-- Assigned task --
Return the data that follows exactly, with each line intact.

-- Source data --
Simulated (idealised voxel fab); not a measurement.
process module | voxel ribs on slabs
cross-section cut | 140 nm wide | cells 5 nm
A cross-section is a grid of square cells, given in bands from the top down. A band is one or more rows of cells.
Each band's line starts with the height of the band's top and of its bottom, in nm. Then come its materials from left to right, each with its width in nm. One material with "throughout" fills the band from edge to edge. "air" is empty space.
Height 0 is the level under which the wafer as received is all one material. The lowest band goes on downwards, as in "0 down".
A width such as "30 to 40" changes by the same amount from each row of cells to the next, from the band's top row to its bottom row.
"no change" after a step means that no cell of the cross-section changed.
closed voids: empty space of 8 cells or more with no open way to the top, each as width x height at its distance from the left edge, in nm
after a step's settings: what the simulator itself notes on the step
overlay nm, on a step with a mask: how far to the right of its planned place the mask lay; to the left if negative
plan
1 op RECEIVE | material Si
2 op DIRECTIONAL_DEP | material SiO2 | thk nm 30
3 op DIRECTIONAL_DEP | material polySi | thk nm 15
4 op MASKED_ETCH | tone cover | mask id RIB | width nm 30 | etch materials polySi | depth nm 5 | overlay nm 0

-- Written reply --
Simulated (idealised voxel fab); not a measurement.
process module | voxel ribs on slabs
cross-section cut | 140 nm wide | cells 5 nm
A cross-section is a grid of square cells, given in bands from the top down. A band is one or more rows of cells.
Each band's line starts with the height of the band's top and of its bottom, in nm. Then come its materials from left to right, each with its width in nm. One material with "throughout" fills the band from edge to edge. "air" is empty space.
Height 0 is the level under which the wafer as received is all one material. The lowest band goes on downwards, as in "0 down".
A width such as "30 to 40" changes by the same amount from each row of cells to the next, from the band's top row to its bottom row.
"no change" after a step means that no cell of the cross-section changed.
closed voids: empty space of 8 cells or more with no open way to the top, each as width x height at its distance from the left edge, in nm
after a step's settings: what the simulator itself notes on the step
overlay nm, on a step with a mask: how far to the right of its planned place the mask lay; to the left if negative
plan
1 op RECEIVE | material Si
2 op DIRECTIONAL_DEP | material SiO2 | thk nm 30
3 op DIRECTIONAL_DEP | material polySi | thk nm 15
4 op MASKED_ETCH | tone cover | mask id RIB | width nm 30 | etch materials polySi | depth nm 5 | overlay nm 0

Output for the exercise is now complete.